• [TASK ITEM]: Type the records out again in full, exactly.

• [RECORDS SUPPLIED]:
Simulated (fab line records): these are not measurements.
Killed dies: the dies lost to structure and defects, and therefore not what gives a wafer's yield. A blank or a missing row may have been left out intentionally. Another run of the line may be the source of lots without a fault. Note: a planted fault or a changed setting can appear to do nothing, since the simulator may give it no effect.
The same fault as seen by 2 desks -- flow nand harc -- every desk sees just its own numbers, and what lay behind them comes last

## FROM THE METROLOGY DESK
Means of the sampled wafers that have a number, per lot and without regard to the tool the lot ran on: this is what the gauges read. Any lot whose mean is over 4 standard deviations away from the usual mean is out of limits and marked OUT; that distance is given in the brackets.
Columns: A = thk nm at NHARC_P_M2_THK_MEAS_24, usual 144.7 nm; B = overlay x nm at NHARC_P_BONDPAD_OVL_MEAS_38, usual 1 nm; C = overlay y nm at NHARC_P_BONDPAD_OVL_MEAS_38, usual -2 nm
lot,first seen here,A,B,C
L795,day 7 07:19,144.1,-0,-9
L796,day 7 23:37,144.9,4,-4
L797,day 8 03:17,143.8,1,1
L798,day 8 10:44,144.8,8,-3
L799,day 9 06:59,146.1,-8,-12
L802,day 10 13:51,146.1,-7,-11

• [WRITTEN SOLUTION]:
Simulated (fab line records): these are not measurements.
Killed dies: the dies lost to structure and defects, and therefore not what gives a wafer's yield. A blank or a missing row may have been left out intentionally. Another run of the line may be the source of lots without a fault. Note: a planted fault or a changed setting can appear to do nothing, since the simulator may give it no effect.
The same fault as seen by 2 desks -- flow nand harc -- every desk sees just its own numbers, and what lay behind them comes last

## FROM THE METROLOGY DESK
Means of the sampled wafers that have a number, per lot and without regard to the tool the lot ran on: this is what the gauges read. Any lot whose mean is over 4 standard deviations away from the usual mean is out of limits and marked OUT; that distance is given in the brackets.
Columns: A = thk nm at NHARC_P_M2_THK_MEAS_24, usual 144.7 nm; B = overlay x nm at NHARC_P_BONDPAD_OVL_MEAS_38, usual 1 nm; C = overlay y nm at NHARC_P_BONDPAD_OVL_MEAS_38, usual -2 nm
lot,first seen here,A,B,C
L795,day 7 07:19,144.1,-0,-9
L796,day 7 23:37,144.9,4,-4
L797,day 8 03:17,143.8,1,1
L798,day 8 10:44,144.8,8,-3
L799,day 9 06:59,146.1,-8,-12
L802,day 10 13:51,146.1,-7,-11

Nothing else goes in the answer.